Starting with the line that contains "[tool] measure" and stopping after the line that contains "[status] finished", return each line below exactly as written, with no others.

· · · ·
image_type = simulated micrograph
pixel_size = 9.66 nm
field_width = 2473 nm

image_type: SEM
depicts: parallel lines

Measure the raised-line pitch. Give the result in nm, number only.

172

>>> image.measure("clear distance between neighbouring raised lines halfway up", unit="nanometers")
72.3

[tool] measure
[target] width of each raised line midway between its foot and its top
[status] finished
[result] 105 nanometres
· · · ·

> Problem solution:
[tool] measure
[target] width of each raised line midway between its foot and its top
[status] finished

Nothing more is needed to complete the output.